### Action item
Quote the data below in full, please, without altering anything.

### Extracted entries
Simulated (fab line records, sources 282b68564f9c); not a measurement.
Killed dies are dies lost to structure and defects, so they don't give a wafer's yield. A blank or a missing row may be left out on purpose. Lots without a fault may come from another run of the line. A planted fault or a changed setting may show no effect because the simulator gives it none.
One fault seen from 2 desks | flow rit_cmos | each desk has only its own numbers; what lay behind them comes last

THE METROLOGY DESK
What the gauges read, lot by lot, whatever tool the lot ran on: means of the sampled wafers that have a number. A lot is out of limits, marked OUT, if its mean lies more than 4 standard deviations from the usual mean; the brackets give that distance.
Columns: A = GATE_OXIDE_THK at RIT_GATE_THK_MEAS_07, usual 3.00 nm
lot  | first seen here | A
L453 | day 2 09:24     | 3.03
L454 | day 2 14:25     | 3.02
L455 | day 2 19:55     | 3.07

### Your response
Simulated (fab line records, sources 282b68564f9c); not a measurement.
Killed dies are dies lost to structure and defects, so they don't give a wafer's yield. A blank or a missing row may be left out on purpose. Lots without a fault may come from another run of the line. A planted fault or a changed setting may show no effect because the simulator gives it none.
One fault seen from 2 desks | flow rit_cmos | each desk has only its own numbers; what lay behind them comes last

THE METROLOGY DESK
What the gauges read, lot by lot, whatever tool the lot ran on: means of the sampled wafers that have a number. A lot is out of limits, marked OUT, if its mean lies more than 4 standard deviations from the usual mean; the brackets give that distance.
Columns: A = GATE_OXIDE_THK at RIT_GATE_THK_MEAS_07, usual 3.00 nm
lot  | first seen here | A
L453 | day 2 09:24     | 3.03
L454 | day 2 14:25     | 3.02
L455 | day 2 19:55     | 3.07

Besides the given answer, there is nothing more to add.